RAW DATA —
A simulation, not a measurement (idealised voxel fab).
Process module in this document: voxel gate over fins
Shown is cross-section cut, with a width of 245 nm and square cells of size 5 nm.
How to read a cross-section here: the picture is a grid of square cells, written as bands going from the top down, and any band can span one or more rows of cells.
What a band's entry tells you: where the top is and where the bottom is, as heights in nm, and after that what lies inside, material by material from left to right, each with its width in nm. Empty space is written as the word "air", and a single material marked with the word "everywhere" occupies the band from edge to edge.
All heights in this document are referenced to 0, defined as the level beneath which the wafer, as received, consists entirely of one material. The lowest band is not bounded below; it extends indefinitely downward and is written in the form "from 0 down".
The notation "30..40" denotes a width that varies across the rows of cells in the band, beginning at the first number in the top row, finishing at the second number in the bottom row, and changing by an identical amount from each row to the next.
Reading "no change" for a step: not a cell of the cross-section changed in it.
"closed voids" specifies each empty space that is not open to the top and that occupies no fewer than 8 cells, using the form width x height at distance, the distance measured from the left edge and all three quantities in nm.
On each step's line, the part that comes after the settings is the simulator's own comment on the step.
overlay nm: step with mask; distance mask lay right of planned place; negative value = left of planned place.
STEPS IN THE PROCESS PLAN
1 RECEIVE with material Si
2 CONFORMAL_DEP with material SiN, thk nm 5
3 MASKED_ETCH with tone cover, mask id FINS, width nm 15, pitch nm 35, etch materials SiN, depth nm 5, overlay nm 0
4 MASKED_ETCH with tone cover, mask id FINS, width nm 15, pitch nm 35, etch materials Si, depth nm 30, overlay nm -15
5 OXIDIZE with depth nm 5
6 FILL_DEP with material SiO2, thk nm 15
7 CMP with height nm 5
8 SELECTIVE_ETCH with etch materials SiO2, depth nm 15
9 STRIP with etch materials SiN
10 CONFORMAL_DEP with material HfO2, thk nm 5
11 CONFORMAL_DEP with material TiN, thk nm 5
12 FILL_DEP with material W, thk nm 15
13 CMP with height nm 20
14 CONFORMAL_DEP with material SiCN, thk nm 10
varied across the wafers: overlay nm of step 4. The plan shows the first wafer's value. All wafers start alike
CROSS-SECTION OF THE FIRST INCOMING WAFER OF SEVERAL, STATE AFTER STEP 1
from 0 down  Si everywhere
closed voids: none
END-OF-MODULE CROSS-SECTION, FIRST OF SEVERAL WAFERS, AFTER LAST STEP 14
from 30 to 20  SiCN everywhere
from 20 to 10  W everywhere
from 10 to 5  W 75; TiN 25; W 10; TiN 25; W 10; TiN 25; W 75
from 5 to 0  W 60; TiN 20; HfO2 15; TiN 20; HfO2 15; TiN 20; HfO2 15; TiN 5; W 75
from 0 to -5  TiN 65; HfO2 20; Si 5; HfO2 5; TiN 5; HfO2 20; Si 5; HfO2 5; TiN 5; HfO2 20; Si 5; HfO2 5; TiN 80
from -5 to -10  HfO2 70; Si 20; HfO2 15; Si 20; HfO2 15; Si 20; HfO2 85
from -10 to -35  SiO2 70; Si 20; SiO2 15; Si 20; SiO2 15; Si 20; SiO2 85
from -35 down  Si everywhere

BRIEF — Please return only the lines above, starting at the line that has "10 CONFORMAL_DEP with material HfO2, thk nm 5" and ending at the line that has "closed voids: none", keeping both and leaving each one unchanged.

EXPECTED ANSWER —
10 CONFORMAL_DEP with material HfO2, thk nm 5
11 CONFORMAL_DEP with material TiN, thk nm 5
12 FILL_DEP with material W, thk nm 15
13 CMP with height nm 20
14 CONFORMAL_DEP with material SiCN, thk nm 10
varied across the wafers: overlay nm of step 4. The plan shows the first wafer's value. All wafers start alike
CROSS-SECTION OF THE FIRST INCOMING WAFER OF SEVERAL, STATE AFTER STEP 1
from 0 down  Si everywhere
closed voids: none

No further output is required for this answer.